** EXCERPTED DATA follows **

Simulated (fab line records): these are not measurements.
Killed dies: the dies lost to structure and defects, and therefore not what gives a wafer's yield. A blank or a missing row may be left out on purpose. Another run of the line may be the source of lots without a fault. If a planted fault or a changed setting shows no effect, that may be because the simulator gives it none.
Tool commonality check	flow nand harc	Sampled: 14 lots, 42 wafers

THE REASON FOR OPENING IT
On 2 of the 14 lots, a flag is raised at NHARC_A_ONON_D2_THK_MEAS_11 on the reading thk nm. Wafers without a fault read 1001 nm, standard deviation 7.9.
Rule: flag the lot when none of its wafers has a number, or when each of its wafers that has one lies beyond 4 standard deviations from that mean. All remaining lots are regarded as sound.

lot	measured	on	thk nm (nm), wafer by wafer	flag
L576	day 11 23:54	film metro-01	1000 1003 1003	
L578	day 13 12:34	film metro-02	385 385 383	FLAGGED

** End of EXCERPTED DATA **

All the data must be duplicated exactly, with nothing added or removed.

Simulated (fab line records): these are not measurements.
Killed dies: the dies lost to structure and defects, and therefore not what gives a wafer's yield. A blank or a missing row may be left out on purpose. Another run of the line may be the source of lots without a fault. If a planted fault or a changed setting shows no effect, that may be because the simulator gives it none.
Tool commonality check	flow nand harc	Sampled: 14 lots, 42 wafers

THE REASON FOR OPENING IT
On 2 of the 14 lots, a flag is raised at NHARC_A_ONON_D2_THK_MEAS_11 on the reading thk nm. Wafers without a fault read 1001 nm, standard deviation 7.9.
Rule: flag the lot when none of its wafers has a number, or when each of its wafers that has one lies beyond 4 standard deviations from that mean. All remaining lots are regarded as sound.

lot	measured	on	thk nm (nm), wafer by wafer	flag
L576	day 11 23:54	film metro-01	1000 1003 1003	
L578	day 13 12:34	film metro-02	385 385 383	FLAGGED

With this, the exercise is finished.